LISTED RECORDS Start Marker

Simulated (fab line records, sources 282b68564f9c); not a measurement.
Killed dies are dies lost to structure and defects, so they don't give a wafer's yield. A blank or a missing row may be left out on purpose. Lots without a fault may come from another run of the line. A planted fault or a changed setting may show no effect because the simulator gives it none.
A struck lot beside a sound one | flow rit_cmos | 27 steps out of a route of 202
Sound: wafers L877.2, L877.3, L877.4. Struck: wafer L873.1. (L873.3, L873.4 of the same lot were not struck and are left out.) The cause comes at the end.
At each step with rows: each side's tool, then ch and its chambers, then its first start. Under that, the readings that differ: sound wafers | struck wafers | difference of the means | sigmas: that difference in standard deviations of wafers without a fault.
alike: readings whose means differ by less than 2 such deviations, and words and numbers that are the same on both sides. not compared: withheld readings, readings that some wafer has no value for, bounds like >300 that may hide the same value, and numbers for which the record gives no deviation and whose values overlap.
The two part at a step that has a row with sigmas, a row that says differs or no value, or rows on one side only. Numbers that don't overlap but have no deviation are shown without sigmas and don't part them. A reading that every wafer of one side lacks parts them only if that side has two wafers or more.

LISTED RECORDS End Marker

**WORK INSTRUCTION:** Please reproduce the material in its entirety, exactly as it stands.

**ANSWER SPACE:**
Simulated (fab line records, sources 282b68564f9c); not a measurement.
Killed dies are dies lost to structure and defects, so they don't give a wafer's yield. A blank or a missing row may be left out on purpose. Lots without a fault may come from another run of the line. A planted fault or a changed setting may show no effect because the simulator gives it none.
A struck lot beside a sound one | flow rit_cmos | 27 steps out of a route of 202
Sound: wafers L877.2, L877.3, L877.4. Struck: wafer L873.1. (L873.3, L873.4 of the same lot were not struck and are left out.) The cause comes at the end.
At each step with rows: each side's tool, then ch and its chambers, then its first start. Under that, the readings that differ: sound wafers | struck wafers | difference of the means | sigmas: that difference in standard deviations of wafers without a fault.
alike: readings whose means differ by less than 2 such deviations, and words and numbers that are the same on both sides. not compared: withheld readings, readings that some wafer has no value for, bounds like >300 that may hide the same value, and numbers for which the record gives no deviation and whose values overlap.
The two part at a step that has a row with sigmas, a row that says differs or no value, or rows on one side only. Numbers that don't overlap but have no deviation are shown without sigmas and don't part them. A reading that every wafer of one side lacks parts them only if that side has two wafers or more.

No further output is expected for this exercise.